• SOURCE MATERIAL:
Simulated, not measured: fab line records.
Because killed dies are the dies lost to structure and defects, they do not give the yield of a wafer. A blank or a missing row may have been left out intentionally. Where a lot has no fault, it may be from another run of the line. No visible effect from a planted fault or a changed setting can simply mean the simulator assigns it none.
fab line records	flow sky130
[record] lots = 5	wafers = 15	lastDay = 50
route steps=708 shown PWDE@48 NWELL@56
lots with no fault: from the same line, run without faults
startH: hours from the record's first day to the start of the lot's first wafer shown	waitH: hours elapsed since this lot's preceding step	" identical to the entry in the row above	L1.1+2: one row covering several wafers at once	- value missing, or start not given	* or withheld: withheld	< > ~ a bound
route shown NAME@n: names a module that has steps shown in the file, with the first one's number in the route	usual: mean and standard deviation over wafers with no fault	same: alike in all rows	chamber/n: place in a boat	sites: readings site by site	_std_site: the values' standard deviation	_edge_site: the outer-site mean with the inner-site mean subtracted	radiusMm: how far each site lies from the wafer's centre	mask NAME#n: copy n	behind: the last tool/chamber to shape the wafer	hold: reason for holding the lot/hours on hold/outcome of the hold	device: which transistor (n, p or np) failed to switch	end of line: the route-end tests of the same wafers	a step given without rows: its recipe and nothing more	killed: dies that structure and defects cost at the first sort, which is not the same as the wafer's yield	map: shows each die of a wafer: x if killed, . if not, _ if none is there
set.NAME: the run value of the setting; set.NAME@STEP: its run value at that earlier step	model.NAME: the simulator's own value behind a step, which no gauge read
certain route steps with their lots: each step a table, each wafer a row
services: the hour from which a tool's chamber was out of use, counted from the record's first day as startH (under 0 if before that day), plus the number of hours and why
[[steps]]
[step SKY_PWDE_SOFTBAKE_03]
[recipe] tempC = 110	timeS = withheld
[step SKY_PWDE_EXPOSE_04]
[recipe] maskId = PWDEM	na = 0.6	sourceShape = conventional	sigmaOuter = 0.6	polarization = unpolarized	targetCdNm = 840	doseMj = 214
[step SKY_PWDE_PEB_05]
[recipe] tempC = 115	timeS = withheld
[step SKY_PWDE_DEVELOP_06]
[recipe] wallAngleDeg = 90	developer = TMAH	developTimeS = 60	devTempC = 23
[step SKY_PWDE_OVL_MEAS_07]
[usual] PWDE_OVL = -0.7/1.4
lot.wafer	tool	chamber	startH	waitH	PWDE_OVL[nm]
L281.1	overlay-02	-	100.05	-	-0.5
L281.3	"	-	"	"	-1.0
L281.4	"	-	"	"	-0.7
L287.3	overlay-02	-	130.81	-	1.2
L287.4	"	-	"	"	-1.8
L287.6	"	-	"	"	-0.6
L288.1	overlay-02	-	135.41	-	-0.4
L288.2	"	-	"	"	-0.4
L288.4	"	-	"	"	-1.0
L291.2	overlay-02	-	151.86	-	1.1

• WORK ORDER: Reproduce the records above exactly, from the first line to the line that holds "route shown NAME@n: names", inclusive, and omit everything after it.

• EXPECTED ANSWER:
Simulated, not measured: fab line records.
Because killed dies are the dies lost to structure and defects, they do not give the yield of a wafer. A blank or a missing row may have been left out intentionally. Where a lot has no fault, it may be from another run of the line. No visible effect from a planted fault or a changed setting can simply mean the simulator assigns it none.
fab line records	flow sky130
[record] lots = 5	wafers = 15	lastDay = 50
route steps=708 shown PWDE@48 NWELL@56
lots with no fault: from the same line, run without faults
startH: hours from the record's first day to the start of the lot's first wafer shown	waitH: hours elapsed since this lot's preceding step	" identical to the entry in the row above	L1.1+2: one row covering several wafers at once	- value missing, or start not given	* or withheld: withheld	< > ~ a bound
route shown NAME@n: names a module that has steps shown in the file, with the first one's number in the route	usual: mean and standard deviation over wafers with no fault	same: alike in all rows	chamber/n: place in a boat	sites: readings site by site	_std_site: the values' standard deviation	_edge_site: the outer-site mean with the inner-site mean subtracted	radiusMm: how far each site lies from the wafer's centre	mask NAME#n: copy n	behind: the last tool/chamber to shape the wafer	hold: reason for holding the lot/hours on hold/outcome of the hold	device: which transistor (n, p or np) failed to switch	end of line: the route-end tests of the same wafers	a step given without rows: its recipe and nothing more	killed: dies that structure and defects cost at the first sort, which is not the same as the wafer's yield	map: shows each die of a wafer: x if killed, . if not, _ if none is there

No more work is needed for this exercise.